** DATA SECTION follows **

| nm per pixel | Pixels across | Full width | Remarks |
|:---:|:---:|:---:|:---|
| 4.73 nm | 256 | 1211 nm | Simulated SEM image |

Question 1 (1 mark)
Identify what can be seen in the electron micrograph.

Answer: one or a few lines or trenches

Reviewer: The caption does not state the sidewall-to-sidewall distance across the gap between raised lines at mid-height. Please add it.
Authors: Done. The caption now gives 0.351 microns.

** End of DATA SECTION **

WORK ITEM: Please reproduce the whole listing exactly, omitting no line.

REPLY:
| nm per pixel | Pixels across | Full width | Remarks |
|:---:|:---:|:---:|:---|
| 4.73 nm | 256 | 1211 nm | Simulated SEM image |

Question 1 (1 mark)
Identify what can be seen in the electron micrograph.

Answer: one or a few lines or trenches

Reviewer: The caption does not state the sidewall-to-sidewall distance across the gap between raised lines at mid-height. Please add it.
Authors: Done. The caption now gives 0.351 microns.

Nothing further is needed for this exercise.